WORK ORDER: Below are the records. Retype exactly the lines between the lines holding "Sure, here you" and "Shout if you need anything else.", inclusive.

DATASET CONTENT:
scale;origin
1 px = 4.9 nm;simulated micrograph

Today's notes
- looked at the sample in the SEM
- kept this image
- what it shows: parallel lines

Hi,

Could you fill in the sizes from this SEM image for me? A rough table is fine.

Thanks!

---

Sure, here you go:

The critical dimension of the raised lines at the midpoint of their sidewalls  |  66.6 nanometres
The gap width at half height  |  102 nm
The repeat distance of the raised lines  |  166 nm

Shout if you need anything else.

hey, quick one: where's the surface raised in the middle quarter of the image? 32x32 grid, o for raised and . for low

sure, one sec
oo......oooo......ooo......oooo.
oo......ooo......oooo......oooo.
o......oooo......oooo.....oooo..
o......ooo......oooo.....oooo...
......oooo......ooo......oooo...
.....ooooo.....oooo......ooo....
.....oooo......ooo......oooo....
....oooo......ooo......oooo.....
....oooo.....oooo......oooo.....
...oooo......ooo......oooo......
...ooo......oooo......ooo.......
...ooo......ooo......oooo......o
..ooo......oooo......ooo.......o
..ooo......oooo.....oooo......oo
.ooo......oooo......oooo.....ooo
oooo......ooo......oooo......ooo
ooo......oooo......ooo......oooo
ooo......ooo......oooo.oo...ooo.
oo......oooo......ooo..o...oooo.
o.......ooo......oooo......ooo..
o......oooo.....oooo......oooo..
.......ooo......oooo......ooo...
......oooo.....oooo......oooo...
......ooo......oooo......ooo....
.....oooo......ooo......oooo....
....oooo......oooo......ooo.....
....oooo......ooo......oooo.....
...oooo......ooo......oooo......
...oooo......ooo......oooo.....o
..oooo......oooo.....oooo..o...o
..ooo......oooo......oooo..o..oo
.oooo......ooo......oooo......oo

ANSWER SECTION:
Sure, here you go:

The critical dimension of the raised lines at the midpoint of their sidewalls  |  66.6 nanometres
The gap width at half height  |  102 nm
The repeat distance of the raised lines  |  166 nm

Shout if you need anything else.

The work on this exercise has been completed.